[TASK ITEM] In the listing below, repeat exactly every line from the first through the line containing "Priya: Top to", with nothing else.

[PROVIDED DATA]
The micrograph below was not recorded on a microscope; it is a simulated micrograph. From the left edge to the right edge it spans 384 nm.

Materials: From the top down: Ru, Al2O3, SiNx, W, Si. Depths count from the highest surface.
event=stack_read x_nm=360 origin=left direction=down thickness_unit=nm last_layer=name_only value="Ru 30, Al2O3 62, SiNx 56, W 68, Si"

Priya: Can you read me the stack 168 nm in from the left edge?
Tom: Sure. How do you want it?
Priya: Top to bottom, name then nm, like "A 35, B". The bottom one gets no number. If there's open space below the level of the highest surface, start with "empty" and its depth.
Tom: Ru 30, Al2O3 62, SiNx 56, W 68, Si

[YOUR RESPONSE]
The micrograph below was not recorded on a microscope; it is a simulated micrograph. From the left edge to the right edge it spans 384 nm.

Materials: From the top down: Ru, Al2O3, SiNx, W, Si. Depths count from the highest surface.
event=stack_read x_nm=360 origin=left direction=down thickness_unit=nm last_layer=name_only value="Ru 30, Al2O3 62, SiNx 56, W 68, Si"

Priya: Can you read me the stack 168 nm in from the left edge?
Tom: Sure. How do you want it?
Priya: Top to bottom, name then nm, like "A 35, B". The bottom one gets no number. If there's open space below the level of the highest surface, start with "empty" and its depth.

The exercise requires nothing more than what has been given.